[Data listing]:
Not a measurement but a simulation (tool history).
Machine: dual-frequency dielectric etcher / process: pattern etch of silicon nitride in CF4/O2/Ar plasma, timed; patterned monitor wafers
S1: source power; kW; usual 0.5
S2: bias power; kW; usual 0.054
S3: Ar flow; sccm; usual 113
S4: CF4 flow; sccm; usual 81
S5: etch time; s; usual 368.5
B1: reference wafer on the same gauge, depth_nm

[Brief]:
Set the data down once more, exactly as it stands.

[Answer box]:
Not a measurement but a simulation (tool history).
Machine: dual-frequency dielectric etcher / process: pattern etch of silicon nitride in CF4/O2/Ar plasma, timed; patterned monitor wafers
S1: source power; kW; usual 0.5
S2: bias power; kW; usual 0.054
S3: Ar flow; sccm; usual 113
S4: CF4 flow; sccm; usual 81
S5: etch time; s; usual 368.5
B1: reference wafer on the same gauge, depth_nm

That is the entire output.